The full listing, reproduced exactly, is what the response must contain.

AVAILABLE DATA section start

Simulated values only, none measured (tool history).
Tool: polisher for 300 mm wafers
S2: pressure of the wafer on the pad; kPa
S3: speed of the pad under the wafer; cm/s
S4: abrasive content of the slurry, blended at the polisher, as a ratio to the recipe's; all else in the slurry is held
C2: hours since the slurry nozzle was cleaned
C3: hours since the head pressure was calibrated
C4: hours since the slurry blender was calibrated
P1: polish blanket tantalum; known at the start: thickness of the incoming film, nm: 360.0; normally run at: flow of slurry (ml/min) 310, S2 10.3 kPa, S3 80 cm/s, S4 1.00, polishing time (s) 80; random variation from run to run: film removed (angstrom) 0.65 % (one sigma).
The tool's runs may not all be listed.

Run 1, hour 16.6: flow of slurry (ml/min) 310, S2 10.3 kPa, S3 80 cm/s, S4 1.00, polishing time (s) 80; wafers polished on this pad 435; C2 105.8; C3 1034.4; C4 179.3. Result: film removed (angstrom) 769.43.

AVAILABLE DATA section end

→ EXERCISE RESULT:
Simulated values only, none measured (tool history).
Tool: polisher for 300 mm wafers
S2: pressure of the wafer on the pad; kPa
S3: speed of the pad under the wafer; cm/s
S4: abrasive content of the slurry, blended at the polisher, as a ratio to the recipe's; all else in the slurry is held
C2: hours since the slurry nozzle was cleaned
C3: hours since the head pressure was calibrated
C4: hours since the slurry blender was calibrated
P1: polish blanket tantalum; known at the start: thickness of the incoming film, nm: 360.0; normally run at: flow of slurry (ml/min) 310, S2 10.3 kPa, S3 80 cm/s, S4 1.00, polishing time (s) 80; random variation from run to run: film removed (angstrom) 0.65 % (one sigma).
The tool's runs may not all be listed.

Run 1, hour 16.6: flow of slurry (ml/min) 310, S2 10.3 kPa, S3 80 cm/s, S4 1.00, polishing time (s) 80; wafers polished on this pad 435; C2 105.8; C3 1034.4; C4 179.3. Result: film removed (angstrom) 769.43.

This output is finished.